◆ Activity: Each entry must be duplicated precisely, with nothing left out.

◆ Study material:
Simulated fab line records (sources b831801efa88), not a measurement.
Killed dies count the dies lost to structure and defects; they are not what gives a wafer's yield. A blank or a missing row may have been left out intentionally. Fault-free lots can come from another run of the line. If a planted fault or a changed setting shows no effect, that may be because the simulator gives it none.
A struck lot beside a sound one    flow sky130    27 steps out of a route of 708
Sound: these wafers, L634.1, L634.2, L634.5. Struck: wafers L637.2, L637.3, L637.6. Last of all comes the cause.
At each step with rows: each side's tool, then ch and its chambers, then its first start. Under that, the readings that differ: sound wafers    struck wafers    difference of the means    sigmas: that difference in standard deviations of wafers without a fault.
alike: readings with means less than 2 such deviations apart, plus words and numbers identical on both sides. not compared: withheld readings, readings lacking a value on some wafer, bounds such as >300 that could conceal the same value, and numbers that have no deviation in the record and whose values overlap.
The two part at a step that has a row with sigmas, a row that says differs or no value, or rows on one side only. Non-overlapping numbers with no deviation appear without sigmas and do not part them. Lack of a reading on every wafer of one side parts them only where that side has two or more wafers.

◆ Task answer:
Simulated fab line records (sources b831801efa88), not a measurement.
Killed dies count the dies lost to structure and defects; they are not what gives a wafer's yield. A blank or a missing row may have been left out intentionally. Fault-free lots can come from another run of the line. If a planted fault or a changed setting shows no effect, that may be because the simulator gives it none.
A struck lot beside a sound one    flow sky130    27 steps out of a route of 708
Sound: these wafers, L634.1, L634.2, L634.5. Struck: wafers L637.2, L637.3, L637.6. Last of all comes the cause.
At each step with rows: each side's tool, then ch and its chambers, then its first start. Under that, the readings that differ: sound wafers    struck wafers    difference of the means    sigmas: that difference in standard deviations of wafers without a fault.
alike: readings with means less than 2 such deviations apart, plus words and numbers identical on both sides. not compared: withheld readings, readings lacking a value on some wafer, bounds such as >300 that could conceal the same value, and numbers that have no deviation in the record and whose values overlap.
The two part at a step that has a row with sigmas, a row that says differs or no value, or rows on one side only. Non-overlapping numbers with no deviation appear without sigmas and do not part them. Lack of a reading on every wafer of one side parts them only where that side has two or more wafers.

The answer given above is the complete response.